Each record that follows should be reproduced in full, character for character.

*Entries provided:*
++++++++++

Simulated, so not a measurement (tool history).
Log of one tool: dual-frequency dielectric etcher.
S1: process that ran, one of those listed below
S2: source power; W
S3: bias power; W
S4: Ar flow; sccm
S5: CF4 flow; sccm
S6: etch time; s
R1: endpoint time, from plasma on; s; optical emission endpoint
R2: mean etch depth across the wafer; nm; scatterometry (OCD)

++++++++++

*Solution:*
Simulated, so not a measurement (tool history).
Log of one tool: dual-frequency dielectric etcher.
S1: process that ran, one of those listed below
S2: source power; W
S3: bias power; W
S4: Ar flow; sccm
S5: CF4 flow; sccm
S6: etch time; s
R1: endpoint time, from plasma on; s; optical emission endpoint
R2: mean etch depth across the wafer; nm; scatterometry (OCD)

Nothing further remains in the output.